[Opening RAW DATA section]

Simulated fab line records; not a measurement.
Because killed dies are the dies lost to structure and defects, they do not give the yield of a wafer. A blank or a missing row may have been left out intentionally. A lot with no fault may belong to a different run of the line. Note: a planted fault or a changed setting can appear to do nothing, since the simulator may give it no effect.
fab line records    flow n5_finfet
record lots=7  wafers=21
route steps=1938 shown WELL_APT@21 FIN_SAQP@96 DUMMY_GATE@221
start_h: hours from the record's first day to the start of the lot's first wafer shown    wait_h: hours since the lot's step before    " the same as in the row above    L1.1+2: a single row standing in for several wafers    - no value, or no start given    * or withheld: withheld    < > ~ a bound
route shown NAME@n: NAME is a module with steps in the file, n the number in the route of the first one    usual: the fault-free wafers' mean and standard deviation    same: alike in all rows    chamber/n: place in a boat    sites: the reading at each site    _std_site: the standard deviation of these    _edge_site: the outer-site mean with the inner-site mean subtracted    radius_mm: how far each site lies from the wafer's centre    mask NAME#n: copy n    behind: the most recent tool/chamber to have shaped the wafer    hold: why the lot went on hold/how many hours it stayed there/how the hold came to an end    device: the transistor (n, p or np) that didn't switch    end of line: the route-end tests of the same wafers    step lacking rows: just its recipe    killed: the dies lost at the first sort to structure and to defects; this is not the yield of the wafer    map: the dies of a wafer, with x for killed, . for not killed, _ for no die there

[Closing RAW DATA section]

*REQUIRED ACTION*
Please return the full listing exactly as it appears.

*EXPECTED ANSWER*
Simulated fab line records; not a measurement.
Because killed dies are the dies lost to structure and defects, they do not give the yield of a wafer. A blank or a missing row may have been left out intentionally. A lot with no fault may belong to a different run of the line. Note: a planted fault or a changed setting can appear to do nothing, since the simulator may give it no effect.
fab line records    flow n5_finfet
record lots=7  wafers=21
route steps=1938 shown WELL_APT@21 FIN_SAQP@96 DUMMY_GATE@221
start_h: hours from the record's first day to the start of the lot's first wafer shown    wait_h: hours since the lot's step before    " the same as in the row above    L1.1+2: a single row standing in for several wafers    - no value, or no start given    * or withheld: withheld    < > ~ a bound
route shown NAME@n: NAME is a module with steps in the file, n the number in the route of the first one    usual: the fault-free wafers' mean and standard deviation    same: alike in all rows    chamber/n: place in a boat    sites: the reading at each site    _std_site: the standard deviation of these    _edge_site: the outer-site mean with the inner-site mean subtracted    radius_mm: how far each site lies from the wafer's centre    mask NAME#n: copy n    behind: the most recent tool/chamber to have shaped the wafer    hold: why the lot went on hold/how many hours it stayed there/how the hold came to an end    device: the transistor (n, p or np) that didn't switch    end of line: the route-end tests of the same wafers    step lacking rows: just its recipe    killed: the dies lost at the first sort to structure and to defects; this is not the yield of the wafer    map: the dies of a wafer, with x for killed, . for not killed, _ for no die there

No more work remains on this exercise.